The entries below contain a line with "Typical recipe values: wafer" and a line with "A small constant". Retype exactly everything from the first down to the second, both included, and nothing else.

———

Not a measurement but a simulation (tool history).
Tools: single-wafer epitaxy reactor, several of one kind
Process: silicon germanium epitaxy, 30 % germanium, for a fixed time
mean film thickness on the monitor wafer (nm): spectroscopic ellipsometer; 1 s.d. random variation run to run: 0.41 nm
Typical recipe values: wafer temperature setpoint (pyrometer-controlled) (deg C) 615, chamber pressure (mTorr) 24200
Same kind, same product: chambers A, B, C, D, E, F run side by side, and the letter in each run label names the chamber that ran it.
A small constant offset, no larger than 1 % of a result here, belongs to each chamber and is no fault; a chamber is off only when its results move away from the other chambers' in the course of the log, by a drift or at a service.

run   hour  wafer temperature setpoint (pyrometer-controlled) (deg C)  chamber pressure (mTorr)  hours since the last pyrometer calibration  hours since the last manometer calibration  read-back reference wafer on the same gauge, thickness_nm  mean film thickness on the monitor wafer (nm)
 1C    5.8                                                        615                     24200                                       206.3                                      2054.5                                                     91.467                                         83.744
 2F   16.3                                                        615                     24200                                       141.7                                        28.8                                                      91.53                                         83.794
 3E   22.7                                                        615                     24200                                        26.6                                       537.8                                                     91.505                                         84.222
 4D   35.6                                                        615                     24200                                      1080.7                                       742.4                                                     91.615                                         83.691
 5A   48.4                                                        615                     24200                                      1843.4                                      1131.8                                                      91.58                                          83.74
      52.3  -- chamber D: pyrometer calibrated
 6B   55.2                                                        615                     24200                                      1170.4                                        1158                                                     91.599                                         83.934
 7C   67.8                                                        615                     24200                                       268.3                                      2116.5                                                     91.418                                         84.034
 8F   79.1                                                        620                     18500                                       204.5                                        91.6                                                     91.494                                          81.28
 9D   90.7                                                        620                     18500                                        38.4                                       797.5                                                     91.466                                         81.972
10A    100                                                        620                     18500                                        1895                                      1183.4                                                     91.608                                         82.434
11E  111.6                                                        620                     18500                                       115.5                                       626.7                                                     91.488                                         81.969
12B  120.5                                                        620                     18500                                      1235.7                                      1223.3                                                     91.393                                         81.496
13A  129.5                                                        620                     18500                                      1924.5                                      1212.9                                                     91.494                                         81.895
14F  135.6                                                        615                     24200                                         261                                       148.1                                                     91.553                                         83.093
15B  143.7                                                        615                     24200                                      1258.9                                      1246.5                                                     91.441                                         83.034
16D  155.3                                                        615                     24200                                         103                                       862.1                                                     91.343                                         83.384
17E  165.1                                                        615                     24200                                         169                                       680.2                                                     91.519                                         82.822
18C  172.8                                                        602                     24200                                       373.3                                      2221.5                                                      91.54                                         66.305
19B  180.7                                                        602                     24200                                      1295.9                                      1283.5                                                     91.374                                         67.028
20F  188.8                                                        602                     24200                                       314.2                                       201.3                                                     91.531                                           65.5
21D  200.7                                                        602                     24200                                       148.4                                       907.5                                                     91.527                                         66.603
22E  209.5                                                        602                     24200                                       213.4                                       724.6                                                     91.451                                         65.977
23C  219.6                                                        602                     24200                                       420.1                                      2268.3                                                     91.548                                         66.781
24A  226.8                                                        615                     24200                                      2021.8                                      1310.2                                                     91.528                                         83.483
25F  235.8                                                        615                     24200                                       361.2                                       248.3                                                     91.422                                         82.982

———

▸ Exercise output:
Typical recipe values: wafer temperature setpoint (pyrometer-controlled) (deg C) 615, chamber pressure (mTorr) 24200
Same kind, same product: chambers A, B, C, D, E, F run side by side, and the letter in each run label names the chamber that ran it.
A small constant offset, no larger than 1 % of a result here, belongs to each chamber and is no fault; a chamber is off only when its results move away from the other chambers' in the course of the log, by a drift or at a service.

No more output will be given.